EXERCISE.
In the listing below, find the line with "Candidate: I'd say", then repeat exactly every line from the top through that one.

*** THE DATA

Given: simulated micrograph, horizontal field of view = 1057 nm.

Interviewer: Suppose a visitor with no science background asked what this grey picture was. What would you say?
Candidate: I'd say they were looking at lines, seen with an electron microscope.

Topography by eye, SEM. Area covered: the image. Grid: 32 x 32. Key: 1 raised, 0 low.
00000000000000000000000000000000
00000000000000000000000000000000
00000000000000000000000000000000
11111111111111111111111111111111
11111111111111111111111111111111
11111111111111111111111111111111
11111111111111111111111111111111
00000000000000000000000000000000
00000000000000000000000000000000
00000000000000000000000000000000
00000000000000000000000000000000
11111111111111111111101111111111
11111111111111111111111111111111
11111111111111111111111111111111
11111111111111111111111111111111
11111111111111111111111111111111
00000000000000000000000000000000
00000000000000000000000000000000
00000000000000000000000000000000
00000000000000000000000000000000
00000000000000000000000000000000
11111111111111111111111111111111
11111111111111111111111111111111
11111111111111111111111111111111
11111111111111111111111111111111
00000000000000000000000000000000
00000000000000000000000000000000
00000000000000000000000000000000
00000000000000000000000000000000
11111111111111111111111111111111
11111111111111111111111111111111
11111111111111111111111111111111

******

RESPONSE.
Given: simulated micrograph, horizontal field of view = 1057 nm.

Interviewer: Suppose a visitor with no science background asked what this grey picture was. What would you say?
Candidate: I'd say they were looking at lines, seen with an electron microscope.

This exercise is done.